┏━━

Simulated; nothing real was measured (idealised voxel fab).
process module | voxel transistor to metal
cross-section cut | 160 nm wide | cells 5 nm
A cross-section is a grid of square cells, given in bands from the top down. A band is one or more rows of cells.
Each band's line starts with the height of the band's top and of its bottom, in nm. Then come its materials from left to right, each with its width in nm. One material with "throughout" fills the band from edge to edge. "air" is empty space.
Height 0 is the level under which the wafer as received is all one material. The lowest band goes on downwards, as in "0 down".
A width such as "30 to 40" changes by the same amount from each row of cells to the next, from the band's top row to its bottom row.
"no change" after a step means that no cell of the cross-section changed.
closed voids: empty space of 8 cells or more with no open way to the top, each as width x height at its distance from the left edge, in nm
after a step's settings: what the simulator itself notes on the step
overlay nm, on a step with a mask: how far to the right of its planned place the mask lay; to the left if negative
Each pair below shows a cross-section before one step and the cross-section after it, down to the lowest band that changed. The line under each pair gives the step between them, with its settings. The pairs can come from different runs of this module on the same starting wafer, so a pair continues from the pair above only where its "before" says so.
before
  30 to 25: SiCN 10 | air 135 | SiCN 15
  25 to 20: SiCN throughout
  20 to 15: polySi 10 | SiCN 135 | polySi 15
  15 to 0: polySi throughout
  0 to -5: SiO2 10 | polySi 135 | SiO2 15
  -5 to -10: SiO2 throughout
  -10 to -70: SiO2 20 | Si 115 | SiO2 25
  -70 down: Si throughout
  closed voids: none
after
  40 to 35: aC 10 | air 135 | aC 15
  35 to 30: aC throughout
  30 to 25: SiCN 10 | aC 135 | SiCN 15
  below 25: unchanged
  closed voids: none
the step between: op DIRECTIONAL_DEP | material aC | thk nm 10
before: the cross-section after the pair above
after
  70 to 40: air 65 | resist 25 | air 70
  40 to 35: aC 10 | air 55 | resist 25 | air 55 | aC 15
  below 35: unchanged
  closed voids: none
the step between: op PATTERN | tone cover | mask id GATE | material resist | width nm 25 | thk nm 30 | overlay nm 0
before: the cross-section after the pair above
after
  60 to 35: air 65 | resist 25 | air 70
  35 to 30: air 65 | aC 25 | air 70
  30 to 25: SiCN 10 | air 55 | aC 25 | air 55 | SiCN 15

┗━━

__WORK ORDER__. Quote exactly the stretch of lines above that starts at the first one and ends at the line with "cross-section cut | 160 nm wide | cells 5 nm", and nothing beyond it.

__EXERCISE ANSWER__.
Simulated; nothing real was measured (idealised voxel fab).
process module | voxel transistor to metal
cross-section cut | 160 nm wide | cells 5 nm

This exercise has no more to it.